Assignment: Copy the listing below line for line, starting at its first line and ending with the line that has "18 OXIDATION: thickness" in it. Add nothing.

☆ ☆ ☆ ☆

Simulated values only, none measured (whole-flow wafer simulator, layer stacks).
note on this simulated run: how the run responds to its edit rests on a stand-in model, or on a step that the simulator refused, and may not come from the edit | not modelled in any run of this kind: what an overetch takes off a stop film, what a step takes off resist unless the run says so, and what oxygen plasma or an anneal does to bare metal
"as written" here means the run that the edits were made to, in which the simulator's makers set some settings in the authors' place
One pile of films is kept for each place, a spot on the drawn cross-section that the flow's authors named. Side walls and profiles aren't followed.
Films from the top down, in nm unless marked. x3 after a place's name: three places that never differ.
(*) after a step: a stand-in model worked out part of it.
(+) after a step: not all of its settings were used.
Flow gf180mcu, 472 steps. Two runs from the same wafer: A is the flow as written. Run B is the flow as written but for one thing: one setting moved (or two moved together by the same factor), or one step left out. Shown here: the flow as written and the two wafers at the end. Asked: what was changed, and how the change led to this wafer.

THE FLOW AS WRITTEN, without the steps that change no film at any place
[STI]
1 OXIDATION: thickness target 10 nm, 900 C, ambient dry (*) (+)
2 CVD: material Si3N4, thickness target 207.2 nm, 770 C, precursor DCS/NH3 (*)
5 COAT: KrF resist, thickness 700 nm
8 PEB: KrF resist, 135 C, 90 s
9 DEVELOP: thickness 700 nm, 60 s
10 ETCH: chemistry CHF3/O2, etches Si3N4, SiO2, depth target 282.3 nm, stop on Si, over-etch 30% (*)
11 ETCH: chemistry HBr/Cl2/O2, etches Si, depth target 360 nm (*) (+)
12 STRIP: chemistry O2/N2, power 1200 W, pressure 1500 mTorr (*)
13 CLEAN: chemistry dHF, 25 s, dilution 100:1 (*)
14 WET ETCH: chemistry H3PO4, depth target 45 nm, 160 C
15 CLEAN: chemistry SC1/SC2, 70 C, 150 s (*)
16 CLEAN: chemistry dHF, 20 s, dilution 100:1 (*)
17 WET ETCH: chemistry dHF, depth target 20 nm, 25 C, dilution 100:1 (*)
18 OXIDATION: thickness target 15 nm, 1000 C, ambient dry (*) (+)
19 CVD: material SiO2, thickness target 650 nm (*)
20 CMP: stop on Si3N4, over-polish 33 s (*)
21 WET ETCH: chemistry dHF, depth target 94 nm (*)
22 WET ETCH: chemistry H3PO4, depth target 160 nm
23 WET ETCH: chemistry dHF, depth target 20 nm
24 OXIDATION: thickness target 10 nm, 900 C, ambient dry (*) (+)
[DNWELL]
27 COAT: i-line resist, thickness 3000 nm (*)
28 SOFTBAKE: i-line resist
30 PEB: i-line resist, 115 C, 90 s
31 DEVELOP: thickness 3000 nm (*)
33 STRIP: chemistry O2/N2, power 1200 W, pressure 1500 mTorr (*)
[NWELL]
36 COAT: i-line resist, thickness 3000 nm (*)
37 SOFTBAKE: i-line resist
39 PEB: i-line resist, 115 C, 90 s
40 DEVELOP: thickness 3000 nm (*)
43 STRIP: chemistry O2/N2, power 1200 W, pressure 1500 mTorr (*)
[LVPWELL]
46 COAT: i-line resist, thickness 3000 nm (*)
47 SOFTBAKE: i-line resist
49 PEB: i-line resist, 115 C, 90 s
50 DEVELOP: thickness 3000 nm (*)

☆ ☆ ☆ ☆

Problem solution:
Simulated values only, none measured (whole-flow wafer simulator, layer stacks).
note on this simulated run: how the run responds to its edit rests on a stand-in model, or on a step that the simulator refused, and may not come from the edit | not modelled in any run of this kind: what an overetch takes off a stop film, what a step takes off resist unless the run says so, and what oxygen plasma or an anneal does to bare metal
"as written" here means the run that the edits were made to, in which the simulator's makers set some settings in the authors' place
One pile of films is kept for each place, a spot on the drawn cross-section that the flow's authors named. Side walls and profiles aren't followed.
Films from the top down, in nm unless marked. x3 after a place's name: three places that never differ.
(*) after a step: a stand-in model worked out part of it.
(+) after a step: not all of its settings were used.
Flow gf180mcu, 472 steps. Two runs from the same wafer: A is the flow as written. Run B is the flow as written but for one thing: one setting moved (or two moved together by the same factor), or one step left out. Shown here: the flow as written and the two wafers at the end. Asked: what was changed, and how the change led to this wafer.

THE FLOW AS WRITTEN, without the steps that change no film at any place
[STI]
1 OXIDATION: thickness target 10 nm, 900 C, ambient dry (*) (+)
2 CVD: material Si3N4, thickness target 207.2 nm, 770 C, precursor DCS/NH3 (*)
5 COAT: KrF resist, thickness 700 nm
8 PEB: KrF resist, 135 C, 90 s
9 DEVELOP: thickness 700 nm, 60 s
10 ETCH: chemistry CHF3/O2, etches Si3N4, SiO2, depth target 282.3 nm, stop on Si, over-etch 30% (*)
11 ETCH: chemistry HBr/Cl2/O2, etches Si, depth target 360 nm (*) (+)
12 STRIP: chemistry O2/N2, power 1200 W, pressure 1500 mTorr (*)
13 CLEAN: chemistry dHF, 25 s, dilution 100:1 (*)
14 WET ETCH: chemistry H3PO4, depth target 45 nm, 160 C
15 CLEAN: chemistry SC1/SC2, 70 C, 150 s (*)
16 CLEAN: chemistry dHF, 20 s, dilution 100:1 (*)
17 WET ETCH: chemistry dHF, depth target 20 nm, 25 C, dilution 100:1 (*)
18 OXIDATION: thickness target 15 nm, 1000 C, ambient dry (*) (+)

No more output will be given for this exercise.